*REQUIRED ACTION*:
Once the line containing "source_w: source power; W" is found in the records below, return it and each following line exactly, up to and including the line containing "The listed runs", and nothing else.

*DATA FOR REVIEW*:
******************************

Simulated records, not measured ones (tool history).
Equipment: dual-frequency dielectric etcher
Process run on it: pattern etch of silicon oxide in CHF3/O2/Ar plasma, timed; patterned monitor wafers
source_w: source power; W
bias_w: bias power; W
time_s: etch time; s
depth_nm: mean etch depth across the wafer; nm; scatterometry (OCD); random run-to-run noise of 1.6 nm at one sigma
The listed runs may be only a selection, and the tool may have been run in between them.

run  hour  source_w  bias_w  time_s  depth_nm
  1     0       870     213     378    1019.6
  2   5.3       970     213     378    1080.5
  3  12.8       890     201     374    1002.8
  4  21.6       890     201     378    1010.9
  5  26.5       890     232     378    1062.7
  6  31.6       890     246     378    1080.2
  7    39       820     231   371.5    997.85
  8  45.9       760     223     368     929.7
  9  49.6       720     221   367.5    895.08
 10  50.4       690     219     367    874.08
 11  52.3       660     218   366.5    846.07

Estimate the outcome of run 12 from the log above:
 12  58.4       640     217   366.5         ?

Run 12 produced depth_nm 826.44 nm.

******************************

*YOUR RESPONSE*:
source_w: source power; W
bias_w: bias power; W
time_s: etch time; s
depth_nm: mean etch depth across the wafer; nm; scatterometry (OCD); random run-to-run noise of 1.6 nm at one sigma
The listed runs may be only a selection, and the tool may have been run in between them.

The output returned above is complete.